> RECORD SET
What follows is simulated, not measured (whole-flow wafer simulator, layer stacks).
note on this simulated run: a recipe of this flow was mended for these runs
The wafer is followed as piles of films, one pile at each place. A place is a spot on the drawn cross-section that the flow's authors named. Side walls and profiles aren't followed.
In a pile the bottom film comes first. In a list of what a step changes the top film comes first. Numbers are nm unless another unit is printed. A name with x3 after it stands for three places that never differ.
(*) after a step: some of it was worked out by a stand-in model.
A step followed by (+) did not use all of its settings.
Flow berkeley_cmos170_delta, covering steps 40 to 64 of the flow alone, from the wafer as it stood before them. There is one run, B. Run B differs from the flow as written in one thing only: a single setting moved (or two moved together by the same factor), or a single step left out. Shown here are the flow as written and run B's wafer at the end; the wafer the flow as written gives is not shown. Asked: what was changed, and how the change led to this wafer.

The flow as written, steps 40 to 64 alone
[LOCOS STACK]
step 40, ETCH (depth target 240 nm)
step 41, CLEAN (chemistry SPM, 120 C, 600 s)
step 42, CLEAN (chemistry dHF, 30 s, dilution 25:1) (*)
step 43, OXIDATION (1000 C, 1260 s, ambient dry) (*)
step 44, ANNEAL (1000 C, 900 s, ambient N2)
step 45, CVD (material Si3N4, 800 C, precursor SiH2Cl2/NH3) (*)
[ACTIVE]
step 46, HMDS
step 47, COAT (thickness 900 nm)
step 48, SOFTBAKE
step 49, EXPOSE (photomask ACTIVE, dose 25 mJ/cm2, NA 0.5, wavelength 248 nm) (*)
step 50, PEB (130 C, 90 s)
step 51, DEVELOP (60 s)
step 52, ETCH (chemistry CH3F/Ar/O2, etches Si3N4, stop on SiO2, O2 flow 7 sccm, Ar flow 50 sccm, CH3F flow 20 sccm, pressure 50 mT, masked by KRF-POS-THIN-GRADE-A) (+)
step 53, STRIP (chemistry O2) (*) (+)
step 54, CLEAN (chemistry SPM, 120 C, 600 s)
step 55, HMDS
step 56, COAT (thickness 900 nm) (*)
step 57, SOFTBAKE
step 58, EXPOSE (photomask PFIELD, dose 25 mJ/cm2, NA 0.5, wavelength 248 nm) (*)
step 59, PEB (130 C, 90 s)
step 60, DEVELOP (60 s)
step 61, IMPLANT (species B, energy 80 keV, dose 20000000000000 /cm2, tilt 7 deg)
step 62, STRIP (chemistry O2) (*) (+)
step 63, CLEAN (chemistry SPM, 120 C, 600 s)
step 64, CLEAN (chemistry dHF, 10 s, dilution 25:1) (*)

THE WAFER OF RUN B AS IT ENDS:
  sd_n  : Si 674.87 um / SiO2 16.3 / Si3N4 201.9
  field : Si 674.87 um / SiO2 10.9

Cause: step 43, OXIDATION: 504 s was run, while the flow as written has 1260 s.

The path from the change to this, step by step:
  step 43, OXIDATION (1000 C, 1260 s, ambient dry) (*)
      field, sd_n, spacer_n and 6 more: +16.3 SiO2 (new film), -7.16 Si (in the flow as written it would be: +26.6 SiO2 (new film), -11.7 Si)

> BRIEF
All lines from the top of the data through the line containing "The wafer is" need to be retyped exactly, and nothing more.

> PROBLEM SOLUTION
What follows is simulated, not measured (whole-flow wafer simulator, layer stacks).
note on this simulated run: a recipe of this flow was mended for these runs
The wafer is followed as piles of films, one pile at each place. A place is a spot on the drawn cross-section that the flow's authors named. Side walls and profiles aren't followed.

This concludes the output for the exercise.